****************
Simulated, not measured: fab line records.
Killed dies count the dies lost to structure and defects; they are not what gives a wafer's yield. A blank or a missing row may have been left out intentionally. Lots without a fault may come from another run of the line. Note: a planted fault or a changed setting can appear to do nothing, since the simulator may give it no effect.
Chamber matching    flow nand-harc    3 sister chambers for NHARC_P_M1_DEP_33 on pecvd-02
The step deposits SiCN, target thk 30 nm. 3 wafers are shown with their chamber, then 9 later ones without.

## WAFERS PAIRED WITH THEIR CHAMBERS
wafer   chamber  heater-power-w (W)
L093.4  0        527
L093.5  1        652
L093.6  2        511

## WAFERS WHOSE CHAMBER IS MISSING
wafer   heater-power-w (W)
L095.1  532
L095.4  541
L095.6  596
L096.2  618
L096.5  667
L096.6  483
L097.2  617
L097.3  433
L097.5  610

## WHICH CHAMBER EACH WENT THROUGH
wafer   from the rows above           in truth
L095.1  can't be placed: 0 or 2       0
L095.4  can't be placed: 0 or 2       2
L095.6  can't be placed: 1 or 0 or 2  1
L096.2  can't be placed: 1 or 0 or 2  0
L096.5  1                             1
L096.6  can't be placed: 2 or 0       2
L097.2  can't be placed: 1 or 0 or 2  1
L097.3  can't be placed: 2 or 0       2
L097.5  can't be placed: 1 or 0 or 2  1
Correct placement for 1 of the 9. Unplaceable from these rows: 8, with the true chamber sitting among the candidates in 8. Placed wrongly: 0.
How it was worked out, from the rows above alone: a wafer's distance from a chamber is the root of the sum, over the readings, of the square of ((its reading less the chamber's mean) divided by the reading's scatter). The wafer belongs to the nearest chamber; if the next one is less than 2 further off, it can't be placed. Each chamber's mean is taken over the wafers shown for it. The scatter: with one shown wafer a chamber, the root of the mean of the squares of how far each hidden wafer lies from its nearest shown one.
****************

Assigned task
Your task is to restate, word for word, the lines from the beginning of the records to the line with "The step deposits", inclusive.

Task output
Simulated, not measured: fab line records.
Killed dies count the dies lost to structure and defects; they are not what gives a wafer's yield. A blank or a missing row may have been left out intentionally. Lots without a fault may come from another run of the line. Note: a planted fault or a changed setting can appear to do nothing, since the simulator may give it no effect.
Chamber matching    flow nand-harc    3 sister chambers for NHARC_P_M1_DEP_33 on pecvd-02
The step deposits SiCN, target thk 30 nm. 3 wafers are shown with their chamber, then 9 later ones without.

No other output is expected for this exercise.